☆ ☆ ☆ ☆ ☆ ☆ ☆
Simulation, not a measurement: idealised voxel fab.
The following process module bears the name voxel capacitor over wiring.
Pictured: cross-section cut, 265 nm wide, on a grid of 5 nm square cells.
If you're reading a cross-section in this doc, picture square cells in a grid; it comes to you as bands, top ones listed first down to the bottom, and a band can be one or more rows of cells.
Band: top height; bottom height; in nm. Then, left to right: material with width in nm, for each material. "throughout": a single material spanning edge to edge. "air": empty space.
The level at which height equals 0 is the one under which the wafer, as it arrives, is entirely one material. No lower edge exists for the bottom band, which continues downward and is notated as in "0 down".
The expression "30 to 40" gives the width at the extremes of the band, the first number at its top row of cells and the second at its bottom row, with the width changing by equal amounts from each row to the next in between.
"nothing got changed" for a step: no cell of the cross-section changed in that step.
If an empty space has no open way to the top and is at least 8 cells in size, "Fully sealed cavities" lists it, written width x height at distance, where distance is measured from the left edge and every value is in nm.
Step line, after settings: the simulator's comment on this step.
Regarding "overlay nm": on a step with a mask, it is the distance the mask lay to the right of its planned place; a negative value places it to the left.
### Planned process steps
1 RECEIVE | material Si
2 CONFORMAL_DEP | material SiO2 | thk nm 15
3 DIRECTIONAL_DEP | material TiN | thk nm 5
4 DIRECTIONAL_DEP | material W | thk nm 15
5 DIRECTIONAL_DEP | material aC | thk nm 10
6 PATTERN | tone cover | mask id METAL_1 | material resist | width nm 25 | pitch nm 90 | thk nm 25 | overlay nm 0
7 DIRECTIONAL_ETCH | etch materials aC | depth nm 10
☆ ☆ ☆ ☆ ☆ ☆ ☆

#### REQUIRED ACTION:
Retype the listing above in full, exactly as it stands.

#### ANSWER AREA:
Simulation, not a measurement: idealised voxel fab.
The following process module bears the name voxel capacitor over wiring.
Pictured: cross-section cut, 265 nm wide, on a grid of 5 nm square cells.
If you're reading a cross-section in this doc, picture square cells in a grid; it comes to you as bands, top ones listed first down to the bottom, and a band can be one or more rows of cells.
Band: top height; bottom height; in nm. Then, left to right: material with width in nm, for each material. "throughout": a single material spanning edge to edge. "air": empty space.
The level at which height equals 0 is the one under which the wafer, as it arrives, is entirely one material. No lower edge exists for the bottom band, which continues downward and is notated as in "0 down".
The expression "30 to 40" gives the width at the extremes of the band, the first number at its top row of cells and the second at its bottom row, with the width changing by equal amounts from each row to the next in between.
"nothing got changed" for a step: no cell of the cross-section changed in that step.
If an empty space has no open way to the top and is at least 8 cells in size, "Fully sealed cavities" lists it, written width x height at distance, where distance is measured from the left edge and every value is in nm.
Step line, after settings: the simulator's comment on this step.
Regarding "overlay nm": on a step with a mask, it is the distance the mask lay to the right of its planned place; a negative value places it to the left.
### Planned process steps
1 RECEIVE | material Si
2 CONFORMAL_DEP | material SiO2 | thk nm 15
3 DIRECTIONAL_DEP | material TiN | thk nm 5
4 DIRECTIONAL_DEP | material W | thk nm 15
5 DIRECTIONAL_DEP | material aC | thk nm 10
6 PATTERN | tone cover | mask id METAL_1 | material resist | width nm 25 | pitch nm 90 | thk nm 25 | overlay nm 0
7 DIRECTIONAL_ETCH | etch materials aC | depth nm 10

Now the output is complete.